▶ [Work order]
Print, exactly as they appear in the listing below, the lines from the line with "Killed dies: the" to the line with "2 of 12 lots", with both end lines kept.

*** Begin section ***

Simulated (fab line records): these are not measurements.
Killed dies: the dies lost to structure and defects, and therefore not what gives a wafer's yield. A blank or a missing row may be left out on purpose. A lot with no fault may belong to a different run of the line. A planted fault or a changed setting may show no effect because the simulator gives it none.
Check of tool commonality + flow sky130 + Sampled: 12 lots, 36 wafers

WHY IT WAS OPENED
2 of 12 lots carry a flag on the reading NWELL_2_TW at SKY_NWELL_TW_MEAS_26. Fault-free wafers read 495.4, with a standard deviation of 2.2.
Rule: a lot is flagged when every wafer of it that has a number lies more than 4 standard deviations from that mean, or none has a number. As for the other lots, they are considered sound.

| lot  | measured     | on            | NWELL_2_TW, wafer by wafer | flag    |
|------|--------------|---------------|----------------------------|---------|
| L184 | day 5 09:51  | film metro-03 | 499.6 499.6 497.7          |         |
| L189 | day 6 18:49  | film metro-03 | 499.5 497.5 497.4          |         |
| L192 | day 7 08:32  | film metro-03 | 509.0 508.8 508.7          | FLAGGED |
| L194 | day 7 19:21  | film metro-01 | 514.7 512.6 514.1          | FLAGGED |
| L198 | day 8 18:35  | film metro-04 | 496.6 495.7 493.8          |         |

*** End section ***

▶ [Result]
Killed dies: the dies lost to structure and defects, and therefore not what gives a wafer's yield. A blank or a missing row may be left out on purpose. A lot with no fault may belong to a different run of the line. A planted fault or a changed setting may show no effect because the simulator gives it none.
Check of tool commonality + flow sky130 + Sampled: 12 lots, 36 wafers

WHY IT WAS OPENED
2 of 12 lots carry a flag on the reading NWELL_2_TW at SKY_NWELL_TW_MEAS_26. Fault-free wafers read 495.4, with a standard deviation of 2.2.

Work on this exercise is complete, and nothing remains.